* Work instruction: Given the listing below, reproduce all of it exactly.

**********

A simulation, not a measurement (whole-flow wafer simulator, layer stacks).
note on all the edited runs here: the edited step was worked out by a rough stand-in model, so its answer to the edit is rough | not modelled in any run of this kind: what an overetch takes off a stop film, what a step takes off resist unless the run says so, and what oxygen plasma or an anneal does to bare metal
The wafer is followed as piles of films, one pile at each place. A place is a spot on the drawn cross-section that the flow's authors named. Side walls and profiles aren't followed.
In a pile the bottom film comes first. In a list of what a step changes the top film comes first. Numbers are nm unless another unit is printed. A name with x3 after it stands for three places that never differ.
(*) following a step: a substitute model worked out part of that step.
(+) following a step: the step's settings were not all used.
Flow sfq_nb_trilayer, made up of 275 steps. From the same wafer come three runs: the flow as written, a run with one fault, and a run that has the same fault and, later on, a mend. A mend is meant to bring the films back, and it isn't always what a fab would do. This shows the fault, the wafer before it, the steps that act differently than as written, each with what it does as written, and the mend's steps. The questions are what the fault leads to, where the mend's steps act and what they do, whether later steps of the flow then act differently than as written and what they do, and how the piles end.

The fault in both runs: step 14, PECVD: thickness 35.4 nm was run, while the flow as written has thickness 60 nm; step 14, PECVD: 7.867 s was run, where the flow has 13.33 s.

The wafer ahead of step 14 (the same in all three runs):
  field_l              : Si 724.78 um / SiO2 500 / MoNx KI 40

**********

* Answer section:
A simulation, not a measurement (whole-flow wafer simulator, layer stacks).
note on all the edited runs here: the edited step was worked out by a rough stand-in model, so its answer to the edit is rough | not modelled in any run of this kind: what an overetch takes off a stop film, what a step takes off resist unless the run says so, and what oxygen plasma or an anneal does to bare metal
The wafer is followed as piles of films, one pile at each place. A place is a spot on the drawn cross-section that the flow's authors named. Side walls and profiles aren't followed.
In a pile the bottom film comes first. In a list of what a step changes the top film comes first. Numbers are nm unless another unit is printed. A name with x3 after it stands for three places that never differ.
(*) following a step: a substitute model worked out part of that step.
(+) following a step: the step's settings were not all used.
Flow sfq_nb_trilayer, made up of 275 steps. From the same wafer come three runs: the flow as written, a run with one fault, and a run that has the same fault and, later on, a mend. A mend is meant to bring the films back, and it isn't always what a fab would do. This shows the fault, the wafer before it, the steps that act differently than as written, each with what it does as written, and the mend's steps. The questions are what the fault leads to, where the mend's steps act and what they do, whether later steps of the flow then act differently than as written and what they do, and how the piles end.

The fault in both runs: step 14, PECVD: thickness 35.4 nm was run, while the flow as written has thickness 60 nm; step 14, PECVD: 7.867 s was run, where the flow has 13.33 s.

The wafer ahead of step 14 (the same in all three runs):
  field_l              : Si 724.78 um / SiO2 500 / MoNx KI 40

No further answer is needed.